__GIVEN DATA__.
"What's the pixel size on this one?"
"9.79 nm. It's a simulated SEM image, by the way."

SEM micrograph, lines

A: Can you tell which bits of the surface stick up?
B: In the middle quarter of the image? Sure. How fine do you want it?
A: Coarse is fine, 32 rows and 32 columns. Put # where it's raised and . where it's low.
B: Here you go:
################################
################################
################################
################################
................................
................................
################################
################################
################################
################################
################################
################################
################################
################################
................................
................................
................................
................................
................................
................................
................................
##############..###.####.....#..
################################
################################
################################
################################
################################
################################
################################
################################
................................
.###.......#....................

__EXERCISE__.
Quote the material exactly, leaving nothing out.

__RESULT__.
"What's the pixel size on this one?"
"9.79 nm. It's a simulated SEM image, by the way."

SEM micrograph, lines

A: Can you tell which bits of the surface stick up?
B: In the middle quarter of the image? Sure. How fine do you want it?
A: Coarse is fine, 32 rows and 32 columns. Put # where it's raised and . where it's low.
B: Here you go:
################################
################################
################################
################################
................................
................................
################################
################################
################################
################################
################################
################################
################################
################################
................................
................................
................................
................................
................................
................................
................................
##############..###.####.....#..
################################
################################
################################
################################
################################
################################
################################
################################
................................
.###.......#....................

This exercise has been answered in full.